» Work instruction: What you need to produce from the material below is an exact transcription of the lines from the one with "contents? parallel lines" through the one with "Authors: Done. The", both included, and no other line.

» Source information:
■ ■ ■ ■ ■ ■ ■

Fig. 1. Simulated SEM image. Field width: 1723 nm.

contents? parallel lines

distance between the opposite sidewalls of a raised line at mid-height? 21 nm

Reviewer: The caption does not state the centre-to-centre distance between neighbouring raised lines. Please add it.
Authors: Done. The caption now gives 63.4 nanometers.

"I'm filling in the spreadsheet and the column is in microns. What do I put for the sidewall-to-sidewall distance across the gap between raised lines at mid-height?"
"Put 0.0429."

■ ■ ■ ■ ■ ■ ■

» Written solution:
contents? parallel lines

distance between the opposite sidewalls of a raised line at mid-height? 21 nm

Reviewer: The caption does not state the centre-to-centre distance between neighbouring raised lines. Please add it.
Authors: Done. The caption now gives 63.4 nanometers.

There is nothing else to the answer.